**WORK INSTRUCTION:**
What are the lines of the listing below, word for word, from the first down to the one that contains "services: when a"?

-------- DATASET RECORDS

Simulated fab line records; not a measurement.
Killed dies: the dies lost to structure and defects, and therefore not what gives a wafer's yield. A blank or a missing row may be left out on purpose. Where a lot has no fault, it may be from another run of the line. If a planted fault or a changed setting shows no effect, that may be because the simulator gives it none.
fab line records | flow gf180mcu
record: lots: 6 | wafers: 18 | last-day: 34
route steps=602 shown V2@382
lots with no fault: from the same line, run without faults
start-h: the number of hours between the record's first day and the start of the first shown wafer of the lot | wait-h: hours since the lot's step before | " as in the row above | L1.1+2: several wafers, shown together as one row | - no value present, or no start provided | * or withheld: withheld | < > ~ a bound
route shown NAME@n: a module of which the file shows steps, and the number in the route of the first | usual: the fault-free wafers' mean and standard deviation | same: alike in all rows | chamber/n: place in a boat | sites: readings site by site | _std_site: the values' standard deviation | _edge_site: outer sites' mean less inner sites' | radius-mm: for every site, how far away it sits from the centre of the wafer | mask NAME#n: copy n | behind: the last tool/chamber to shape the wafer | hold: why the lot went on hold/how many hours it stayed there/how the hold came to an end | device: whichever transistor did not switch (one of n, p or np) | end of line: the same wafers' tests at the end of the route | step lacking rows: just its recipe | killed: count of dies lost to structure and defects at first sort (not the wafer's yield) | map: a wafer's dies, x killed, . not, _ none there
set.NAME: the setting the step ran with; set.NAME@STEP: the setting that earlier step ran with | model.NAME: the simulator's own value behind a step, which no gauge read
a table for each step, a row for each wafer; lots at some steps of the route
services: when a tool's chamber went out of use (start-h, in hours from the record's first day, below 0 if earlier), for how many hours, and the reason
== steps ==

----------------

**WRITTEN ANSWER:**
Simulated fab line records; not a measurement.
Killed dies: the dies lost to structure and defects, and therefore not what gives a wafer's yield. A blank or a missing row may be left out on purpose. Where a lot has no fault, it may be from another run of the line. If a planted fault or a changed setting shows no effect, that may be because the simulator gives it none.
fab line records | flow gf180mcu
record: lots: 6 | wafers: 18 | last-day: 34
route steps=602 shown V2@382
lots with no fault: from the same line, run without faults
start-h: the number of hours between the record's first day and the start of the first shown wafer of the lot | wait-h: hours since the lot's step before | " as in the row above | L1.1+2: several wafers, shown together as one row | - no value present, or no start provided | * or withheld: withheld | < > ~ a bound
route shown NAME@n: a module of which the file shows steps, and the number in the route of the first | usual: the fault-free wafers' mean and standard deviation | same: alike in all rows | chamber/n: place in a boat | sites: readings site by site | _std_site: the values' standard deviation | _edge_site: outer sites' mean less inner sites' | radius-mm: for every site, how far away it sits from the centre of the wafer | mask NAME#n: copy n | behind: the last tool/chamber to shape the wafer | hold: why the lot went on hold/how many hours it stayed there/how the hold came to an end | device: whichever transistor did not switch (one of n, p or np) | end of line: the same wafers' tests at the end of the route | step lacking rows: just its recipe | killed: count of dies lost to structure and defects at first sort (not the wafer's yield) | map: a wafer's dies, x killed, . not, _ none there
set.NAME: the setting the step ran with; set.NAME@STEP: the setting that earlier step ran with | model.NAME: the simulator's own value behind a step, which no gauge read
a table for each step, a row for each wafer; lots at some steps of the route
services: when a tool's chamber went out of use (start-h, in hours from the record's first day, below 0 if earlier), for how many hours, and the reason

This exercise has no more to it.